**ACTIVITY**
Below are entries. Reproduce exactly the lines between the line holding "route shown NAME@n: names" and the line holding "lots with deliberately", inclusive, and only those.

**LISTED RECORDS**
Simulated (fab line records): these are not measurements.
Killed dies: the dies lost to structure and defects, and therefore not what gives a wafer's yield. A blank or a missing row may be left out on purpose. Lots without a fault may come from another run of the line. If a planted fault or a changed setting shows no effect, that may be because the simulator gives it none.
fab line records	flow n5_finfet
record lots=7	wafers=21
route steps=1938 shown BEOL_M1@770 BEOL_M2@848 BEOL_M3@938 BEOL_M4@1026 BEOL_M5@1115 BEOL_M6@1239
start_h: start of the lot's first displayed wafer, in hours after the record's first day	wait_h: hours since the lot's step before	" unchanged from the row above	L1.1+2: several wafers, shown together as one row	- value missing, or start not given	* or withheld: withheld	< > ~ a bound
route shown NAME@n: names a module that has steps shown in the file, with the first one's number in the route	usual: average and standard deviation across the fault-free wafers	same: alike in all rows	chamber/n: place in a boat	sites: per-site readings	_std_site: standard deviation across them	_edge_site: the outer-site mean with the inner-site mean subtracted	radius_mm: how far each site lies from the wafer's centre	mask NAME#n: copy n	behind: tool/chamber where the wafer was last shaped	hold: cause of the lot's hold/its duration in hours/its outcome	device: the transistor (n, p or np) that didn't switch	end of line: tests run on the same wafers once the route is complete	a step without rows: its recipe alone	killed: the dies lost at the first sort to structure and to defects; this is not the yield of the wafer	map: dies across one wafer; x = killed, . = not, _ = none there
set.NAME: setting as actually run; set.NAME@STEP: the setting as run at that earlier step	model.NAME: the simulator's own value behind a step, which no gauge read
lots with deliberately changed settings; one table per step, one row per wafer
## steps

**RESPONSE BOX**
route shown NAME@n: names a module that has steps shown in the file, with the first one's number in the route	usual: average and standard deviation across the fault-free wafers	same: alike in all rows	chamber/n: place in a boat	sites: per-site readings	_std_site: standard deviation across them	_edge_site: the outer-site mean with the inner-site mean subtracted	radius_mm: how far each site lies from the wafer's centre	mask NAME#n: copy n	behind: tool/chamber where the wafer was last shaped	hold: cause of the lot's hold/its duration in hours/its outcome	device: the transistor (n, p or np) that didn't switch	end of line: tests run on the same wafers once the route is complete	a step without rows: its recipe alone	killed: the dies lost at the first sort to structure and to defects; this is not the yield of the wafer	map: dies across one wafer; x = killed, . = not, _ = none there
set.NAME: setting as actually run; set.NAME@STEP: the setting as run at that earlier step	model.NAME: the simulator's own value behind a step, which no gauge read
lots with deliberately changed settings; one table per step, one row per wafer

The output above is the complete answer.